====== Given data ======

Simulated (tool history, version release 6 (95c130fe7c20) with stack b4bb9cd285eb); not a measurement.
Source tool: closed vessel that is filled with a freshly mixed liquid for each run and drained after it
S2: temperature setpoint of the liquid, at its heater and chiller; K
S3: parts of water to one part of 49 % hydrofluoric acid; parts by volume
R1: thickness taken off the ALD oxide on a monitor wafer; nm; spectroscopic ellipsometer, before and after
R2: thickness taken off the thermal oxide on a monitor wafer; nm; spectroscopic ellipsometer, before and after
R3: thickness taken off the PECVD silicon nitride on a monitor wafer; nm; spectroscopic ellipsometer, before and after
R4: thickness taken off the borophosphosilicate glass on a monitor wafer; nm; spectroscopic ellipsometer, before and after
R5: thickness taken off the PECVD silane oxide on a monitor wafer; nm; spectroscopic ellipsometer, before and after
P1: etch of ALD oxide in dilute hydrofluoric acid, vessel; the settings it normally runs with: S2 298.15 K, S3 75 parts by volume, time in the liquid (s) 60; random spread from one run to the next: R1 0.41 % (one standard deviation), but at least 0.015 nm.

======

* _Activity_
Copy out the data exactly as it stands, leaving nothing out.

* _Answer area_
Simulated (tool history, version release 6 (95c130fe7c20) with stack b4bb9cd285eb); not a measurement.
Source tool: closed vessel that is filled with a freshly mixed liquid for each run and drained after it
S2: temperature setpoint of the liquid, at its heater and chiller; K
S3: parts of water to one part of 49 % hydrofluoric acid; parts by volume
R1: thickness taken off the ALD oxide on a monitor wafer; nm; spectroscopic ellipsometer, before and after
R2: thickness taken off the thermal oxide on a monitor wafer; nm; spectroscopic ellipsometer, before and after
R3: thickness taken off the PECVD silicon nitride on a monitor wafer; nm; spectroscopic ellipsometer, before and after
R4: thickness taken off the borophosphosilicate glass on a monitor wafer; nm; spectroscopic ellipsometer, before and after
R5: thickness taken off the PECVD silane oxide on a monitor wafer; nm; spectroscopic ellipsometer, before and after
P1: etch of ALD oxide in dilute hydrofluoric acid, vessel; the settings it normally runs with: S2 298.15 K, S3 75 parts by volume, time in the liquid (s) 60; random spread from one run to the next: R1 0.41 % (one standard deviation), but at least 0.015 nm.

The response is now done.